*Dataset records*:
_ _ _ _ _ _ _

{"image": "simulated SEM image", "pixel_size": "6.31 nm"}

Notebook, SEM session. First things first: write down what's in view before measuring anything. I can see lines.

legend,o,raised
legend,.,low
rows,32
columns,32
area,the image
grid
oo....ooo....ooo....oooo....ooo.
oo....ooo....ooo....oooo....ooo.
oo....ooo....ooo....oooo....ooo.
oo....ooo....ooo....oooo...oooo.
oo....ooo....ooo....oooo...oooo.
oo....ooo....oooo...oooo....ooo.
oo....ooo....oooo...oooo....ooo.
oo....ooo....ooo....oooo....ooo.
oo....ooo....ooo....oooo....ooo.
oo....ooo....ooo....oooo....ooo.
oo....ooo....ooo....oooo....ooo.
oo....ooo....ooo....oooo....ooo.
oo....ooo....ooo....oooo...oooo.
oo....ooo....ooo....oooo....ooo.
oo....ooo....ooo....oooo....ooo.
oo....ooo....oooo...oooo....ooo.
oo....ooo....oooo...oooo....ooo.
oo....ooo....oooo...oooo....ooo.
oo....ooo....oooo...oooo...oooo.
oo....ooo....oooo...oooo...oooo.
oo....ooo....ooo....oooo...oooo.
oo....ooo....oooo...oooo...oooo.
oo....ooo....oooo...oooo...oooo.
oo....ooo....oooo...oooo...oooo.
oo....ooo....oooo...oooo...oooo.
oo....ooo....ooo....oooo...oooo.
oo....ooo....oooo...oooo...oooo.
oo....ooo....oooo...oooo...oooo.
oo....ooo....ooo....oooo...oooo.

_ _ _ _ _ _ _

Each record must be copied out exactly and in full.

*Exercise response*:
{"image": "simulated SEM image", "pixel_size": "6.31 nm"}

Notebook, SEM session. First things first: write down what's in view before measuring anything. I can see lines.

legend,o,raised
legend,.,low
rows,32
columns,32
area,the image
grid
oo....ooo....ooo....oooo....ooo.
oo....ooo....ooo....oooo....ooo.
oo....ooo....ooo....oooo....ooo.
oo....ooo....ooo....oooo...oooo.
oo....ooo....ooo....oooo...oooo.
oo....ooo....oooo...oooo....ooo.
oo....ooo....oooo...oooo....ooo.
oo....ooo....ooo....oooo....ooo.
oo....ooo....ooo....oooo....ooo.
oo....ooo....ooo....oooo....ooo.
oo....ooo....ooo....oooo....ooo.
oo....ooo....ooo....oooo....ooo.
oo....ooo....ooo....oooo...oooo.
oo....ooo....ooo....oooo....ooo.
oo....ooo....ooo....oooo....ooo.
oo....ooo....oooo...oooo....ooo.
oo....ooo....oooo...oooo....ooo.
oo....ooo....oooo...oooo....ooo.
oo....ooo....oooo...oooo...oooo.
oo....ooo....oooo...oooo...oooo.
oo....ooo....ooo....oooo...oooo.
oo....ooo....oooo...oooo...oooo.
oo....ooo....oooo...oooo...oooo.
oo....ooo....oooo...oooo...oooo.
oo....ooo....oooo...oooo...oooo.
oo....ooo....ooo....oooo...oooo.
oo....ooo....oooo...oooo...oooo.
oo....ooo....oooo...oooo...oooo.
oo....ooo....ooo....oooo...oooo.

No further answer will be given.